■ Assignment ■
The lines wanted run from the first one below through the one with "774 nanometres". Return them exactly.

■ Study material ■
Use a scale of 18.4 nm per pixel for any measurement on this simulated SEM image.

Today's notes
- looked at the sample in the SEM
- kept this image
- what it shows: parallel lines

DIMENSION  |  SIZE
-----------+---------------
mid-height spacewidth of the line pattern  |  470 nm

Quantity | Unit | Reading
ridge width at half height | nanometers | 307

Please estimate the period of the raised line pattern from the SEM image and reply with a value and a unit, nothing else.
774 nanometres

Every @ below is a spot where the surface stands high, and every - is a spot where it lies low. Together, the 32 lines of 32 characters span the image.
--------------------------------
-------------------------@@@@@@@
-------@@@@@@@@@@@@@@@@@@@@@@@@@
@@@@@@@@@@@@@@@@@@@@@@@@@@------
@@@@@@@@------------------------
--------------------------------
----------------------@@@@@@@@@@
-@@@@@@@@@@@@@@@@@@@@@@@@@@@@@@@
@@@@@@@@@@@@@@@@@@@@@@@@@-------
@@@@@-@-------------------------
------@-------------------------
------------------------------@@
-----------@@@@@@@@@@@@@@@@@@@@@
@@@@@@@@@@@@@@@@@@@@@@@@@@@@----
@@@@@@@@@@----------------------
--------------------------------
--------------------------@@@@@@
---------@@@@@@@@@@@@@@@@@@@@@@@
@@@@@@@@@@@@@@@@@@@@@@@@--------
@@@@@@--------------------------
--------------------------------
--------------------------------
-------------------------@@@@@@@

■ Exercise answer ■
Use a scale of 18.4 nm per pixel for any measurement on this simulated SEM image.

Today's notes
- looked at the sample in the SEM
- kept this image
- what it shows: parallel lines

DIMENSION  |  SIZE
-----------+---------------
mid-height spacewidth of the line pattern  |  470 nm

Quantity | Unit | Reading
ridge width at half height | nanometers | 307

Please estimate the period of the raised line pattern from the SEM image and reply with a value and a unit, nothing else.
774 nanometres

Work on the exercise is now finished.